Assigned task »
Everything from the line containing "Killed dies: the" through the line containing "startH: hours from" should be repeated exactly, and nothing else from the data.

====== Data provided ======
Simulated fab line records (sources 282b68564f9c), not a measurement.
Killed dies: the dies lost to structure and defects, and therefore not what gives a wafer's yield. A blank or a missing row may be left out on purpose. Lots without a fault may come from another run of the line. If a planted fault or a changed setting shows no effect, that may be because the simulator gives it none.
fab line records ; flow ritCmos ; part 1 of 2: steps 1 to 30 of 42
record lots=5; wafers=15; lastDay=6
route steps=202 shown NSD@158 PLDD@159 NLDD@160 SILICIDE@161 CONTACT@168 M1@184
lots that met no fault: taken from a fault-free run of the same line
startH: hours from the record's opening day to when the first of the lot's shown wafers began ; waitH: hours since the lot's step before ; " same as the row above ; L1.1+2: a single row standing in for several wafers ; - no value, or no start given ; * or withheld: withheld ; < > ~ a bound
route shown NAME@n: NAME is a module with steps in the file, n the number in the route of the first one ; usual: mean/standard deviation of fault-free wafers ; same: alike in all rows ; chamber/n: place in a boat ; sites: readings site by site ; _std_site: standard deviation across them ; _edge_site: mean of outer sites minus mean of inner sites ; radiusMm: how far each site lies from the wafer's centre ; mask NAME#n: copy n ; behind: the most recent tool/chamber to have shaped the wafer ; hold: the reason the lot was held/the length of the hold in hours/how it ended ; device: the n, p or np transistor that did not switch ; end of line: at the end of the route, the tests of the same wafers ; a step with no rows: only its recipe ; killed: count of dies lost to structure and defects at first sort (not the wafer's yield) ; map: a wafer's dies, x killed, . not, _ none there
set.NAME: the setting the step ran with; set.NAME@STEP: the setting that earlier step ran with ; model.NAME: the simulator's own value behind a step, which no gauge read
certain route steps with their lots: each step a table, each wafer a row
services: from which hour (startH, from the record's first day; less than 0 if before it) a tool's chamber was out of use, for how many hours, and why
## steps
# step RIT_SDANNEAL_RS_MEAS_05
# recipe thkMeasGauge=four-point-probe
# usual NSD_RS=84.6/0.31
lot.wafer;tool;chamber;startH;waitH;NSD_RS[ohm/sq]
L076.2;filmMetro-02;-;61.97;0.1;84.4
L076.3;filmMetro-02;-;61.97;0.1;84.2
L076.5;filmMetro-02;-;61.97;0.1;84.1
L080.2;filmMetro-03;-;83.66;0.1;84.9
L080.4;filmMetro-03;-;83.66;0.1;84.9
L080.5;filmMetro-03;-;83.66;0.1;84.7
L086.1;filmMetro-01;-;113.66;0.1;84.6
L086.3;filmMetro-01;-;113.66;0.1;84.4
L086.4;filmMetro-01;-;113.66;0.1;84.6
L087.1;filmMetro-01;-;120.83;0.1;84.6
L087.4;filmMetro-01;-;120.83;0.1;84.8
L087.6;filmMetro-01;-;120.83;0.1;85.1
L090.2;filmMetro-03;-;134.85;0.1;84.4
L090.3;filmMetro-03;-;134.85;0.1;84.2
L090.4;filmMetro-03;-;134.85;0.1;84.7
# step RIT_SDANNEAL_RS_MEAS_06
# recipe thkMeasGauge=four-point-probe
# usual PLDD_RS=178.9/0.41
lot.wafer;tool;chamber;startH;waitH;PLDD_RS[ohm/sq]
======

Task result »
Killed dies: the dies lost to structure and defects, and therefore not what gives a wafer's yield. A blank or a missing row may be left out on purpose. Lots without a fault may come from another run of the line. If a planted fault or a changed setting shows no effect, that may be because the simulator gives it none.
fab line records ; flow ritCmos ; part 1 of 2: steps 1 to 30 of 42
record lots=5; wafers=15; lastDay=6
route steps=202 shown NSD@158 PLDD@159 NLDD@160 SILICIDE@161 CONTACT@168 M1@184
lots that met no fault: taken from a fault-free run of the same line
startH: hours from the record's opening day to when the first of the lot's shown wafers began ; waitH: hours since the lot's step before ; " same as the row above ; L1.1+2: a single row standing in for several wafers ; - no value, or no start given ; * or withheld: withheld ; < > ~ a bound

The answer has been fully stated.